* [Exercise]
Please copy out all the data. Every detail stays the same.

* [Record extracts]
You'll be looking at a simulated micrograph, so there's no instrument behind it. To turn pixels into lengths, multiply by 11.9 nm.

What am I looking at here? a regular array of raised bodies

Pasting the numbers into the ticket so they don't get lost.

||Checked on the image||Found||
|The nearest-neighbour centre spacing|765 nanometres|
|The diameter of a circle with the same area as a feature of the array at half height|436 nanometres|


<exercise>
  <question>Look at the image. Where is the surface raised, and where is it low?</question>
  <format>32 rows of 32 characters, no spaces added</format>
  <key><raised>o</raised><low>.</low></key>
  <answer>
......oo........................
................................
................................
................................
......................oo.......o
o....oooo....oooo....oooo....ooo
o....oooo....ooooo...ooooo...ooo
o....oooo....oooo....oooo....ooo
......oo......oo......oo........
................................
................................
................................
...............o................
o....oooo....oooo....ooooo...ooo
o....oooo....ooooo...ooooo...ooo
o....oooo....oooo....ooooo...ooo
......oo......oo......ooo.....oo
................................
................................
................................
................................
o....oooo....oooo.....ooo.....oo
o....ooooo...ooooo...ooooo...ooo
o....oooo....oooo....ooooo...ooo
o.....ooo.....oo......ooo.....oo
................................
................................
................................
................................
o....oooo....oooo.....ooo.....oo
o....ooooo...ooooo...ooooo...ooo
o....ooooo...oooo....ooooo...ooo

* [Exercise solution]
You'll be looking at a simulated micrograph, so there's no instrument behind it. To turn pixels into lengths, multiply by 11.9 nm.

What am I looking at here? a regular array of raised bodies

Pasting the numbers into the ticket so they don't get lost.

||Checked on the image||Found||
|The nearest-neighbour centre spacing|765 nanometres|
|The diameter of a circle with the same area as a feature of the array at half height|436 nanometres|


<exercise>
  <question>Look at the image. Where is the surface raised, and where is it low?</question>
  <format>32 rows of 32 characters, no spaces added</format>
  <key><raised>o</raised><low>.</low></key>
  <answer>
......oo........................
................................
................................
................................
......................oo.......o
o....oooo....oooo....oooo....ooo
o....oooo....ooooo...ooooo...ooo
o....oooo....oooo....oooo....ooo
......oo......oo......oo........
................................
................................
................................
...............o................
o....oooo....oooo....ooooo...ooo
o....oooo....ooooo...ooooo...ooo
o....oooo....oooo....ooooo...ooo
......oo......oo......ooo.....oo
................................
................................
................................
................................
o....oooo....oooo.....ooo.....oo
o....ooooo...ooooo...ooooo...ooo
o....oooo....oooo....ooooo...ooo
o.....ooo.....oo......ooo.....oo
................................
................................
................................
................................
o....oooo....oooo.....ooo.....oo
o....ooooo...ooooo...ooooo...ooo
o....ooooo...oooo....ooooo...ooo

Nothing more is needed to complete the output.